Work item ▸
The full listing should be set down exactly as it reads.

===== Supplied records =====

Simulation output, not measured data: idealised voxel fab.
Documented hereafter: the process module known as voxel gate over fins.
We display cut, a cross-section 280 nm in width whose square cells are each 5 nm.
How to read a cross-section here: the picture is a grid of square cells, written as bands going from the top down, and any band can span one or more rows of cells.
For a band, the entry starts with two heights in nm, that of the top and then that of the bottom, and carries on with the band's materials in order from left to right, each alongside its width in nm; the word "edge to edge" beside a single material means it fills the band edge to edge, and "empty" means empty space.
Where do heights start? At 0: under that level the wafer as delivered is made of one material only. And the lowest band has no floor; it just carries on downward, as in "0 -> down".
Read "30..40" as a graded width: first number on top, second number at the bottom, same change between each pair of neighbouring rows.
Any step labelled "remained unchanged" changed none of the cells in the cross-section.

=====

Problem solution ▸
Simulation output, not measured data: idealised voxel fab.
Documented hereafter: the process module known as voxel gate over fins.
We display cut, a cross-section 280 nm in width whose square cells are each 5 nm.
How to read a cross-section here: the picture is a grid of square cells, written as bands going from the top down, and any band can span one or more rows of cells.
For a band, the entry starts with two heights in nm, that of the top and then that of the bottom, and carries on with the band's materials in order from left to right, each alongside its width in nm; the word "edge to edge" beside a single material means it fills the band edge to edge, and "empty" means empty space.
Where do heights start? At 0: under that level the wafer as delivered is made of one material only. And the lowest band has no floor; it just carries on downward, as in "0 -> down".
Read "30..40" as a graded width: first number on top, second number at the bottom, same change between each pair of neighbouring rows.
Any step labelled "remained unchanged" changed none of the cells in the cross-section.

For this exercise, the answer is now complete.